━━━
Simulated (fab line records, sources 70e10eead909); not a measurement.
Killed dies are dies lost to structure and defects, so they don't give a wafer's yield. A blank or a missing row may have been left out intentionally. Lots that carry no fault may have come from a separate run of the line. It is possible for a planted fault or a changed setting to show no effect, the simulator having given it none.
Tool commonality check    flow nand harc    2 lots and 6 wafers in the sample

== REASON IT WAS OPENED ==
━━━

REQUIRED ACTION – Reproduce every entry above. Make each line identical to the original.

REPLY –
Simulated (fab line records, sources 70e10eead909); not a measurement.
Killed dies are dies lost to structure and defects, so they don't give a wafer's yield. A blank or a missing row may have been left out intentionally. Lots that carry no fault may have come from a separate run of the line. It is possible for a planted fault or a changed setting to show no effect, the simulator having given it none.
Tool commonality check    flow nand harc    2 lots and 6 wafers in the sample

== REASON IT WAS OPENED ==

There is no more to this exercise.